## Requirement
The required output is every line from the beginning of the entries below through the line that includes "A: SiO2 78.6 / Si 380.72 um", copied exactly.

START Excerpted data

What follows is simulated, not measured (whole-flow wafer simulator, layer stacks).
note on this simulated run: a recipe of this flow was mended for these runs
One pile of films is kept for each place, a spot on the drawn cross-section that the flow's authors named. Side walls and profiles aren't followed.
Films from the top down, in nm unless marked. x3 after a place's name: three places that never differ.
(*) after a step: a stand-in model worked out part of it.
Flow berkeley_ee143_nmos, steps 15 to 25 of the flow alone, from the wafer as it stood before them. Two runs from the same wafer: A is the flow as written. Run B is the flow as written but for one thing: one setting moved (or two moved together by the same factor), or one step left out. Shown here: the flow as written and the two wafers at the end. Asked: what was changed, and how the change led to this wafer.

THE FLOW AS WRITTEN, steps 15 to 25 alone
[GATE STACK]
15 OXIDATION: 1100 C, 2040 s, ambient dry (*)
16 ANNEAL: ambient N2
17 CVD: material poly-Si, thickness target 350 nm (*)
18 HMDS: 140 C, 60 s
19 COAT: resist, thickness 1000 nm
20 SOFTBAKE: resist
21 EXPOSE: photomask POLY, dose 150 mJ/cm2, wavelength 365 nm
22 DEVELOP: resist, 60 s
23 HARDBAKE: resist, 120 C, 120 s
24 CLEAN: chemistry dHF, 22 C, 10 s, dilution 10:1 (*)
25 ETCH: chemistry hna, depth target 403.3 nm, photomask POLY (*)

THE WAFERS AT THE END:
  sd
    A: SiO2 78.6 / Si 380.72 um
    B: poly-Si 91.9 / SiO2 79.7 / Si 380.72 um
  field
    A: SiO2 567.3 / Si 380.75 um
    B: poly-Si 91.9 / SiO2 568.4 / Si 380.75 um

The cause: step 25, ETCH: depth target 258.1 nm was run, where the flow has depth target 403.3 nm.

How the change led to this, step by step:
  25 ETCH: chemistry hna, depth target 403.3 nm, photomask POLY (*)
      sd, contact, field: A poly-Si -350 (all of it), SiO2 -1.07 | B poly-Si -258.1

END Excerpted data

## Expected answer
What follows is simulated, not measured (whole-flow wafer simulator, layer stacks).
note on this simulated run: a recipe of this flow was mended for these runs
One pile of films is kept for each place, a spot on the drawn cross-section that the flow's authors named. Side walls and profiles aren't followed.
Films from the top down, in nm unless marked. x3 after a place's name: three places that never differ.
(*) after a step: a stand-in model worked out part of it.
Flow berkeley_ee143_nmos, steps 15 to 25 of the flow alone, from the wafer as it stood before them. Two runs from the same wafer: A is the flow as written. Run B is the flow as written but for one thing: one setting moved (or two moved together by the same factor), or one step left out. Shown here: the flow as written and the two wafers at the end. Asked: what was changed, and how the change led to this wafer.

THE FLOW AS WRITTEN, steps 15 to 25 alone
[GATE STACK]
15 OXIDATION: 1100 C, 2040 s, ambient dry (*)
16 ANNEAL: ambient N2
17 CVD: material poly-Si, thickness target 350 nm (*)
18 HMDS: 140 C, 60 s
19 COAT: resist, thickness 1000 nm
20 SOFTBAKE: resist
21 EXPOSE: photomask POLY, dose 150 mJ/cm2, wavelength 365 nm
22 DEVELOP: resist, 60 s
23 HARDBAKE: resist, 120 C, 120 s
24 CLEAN: chemistry dHF, 22 C, 10 s, dilution 10:1 (*)
25 ETCH: chemistry hna, depth target 403.3 nm, photomask POLY (*)

THE WAFERS AT THE END:
  sd
    A: SiO2 78.6 / Si 380.72 um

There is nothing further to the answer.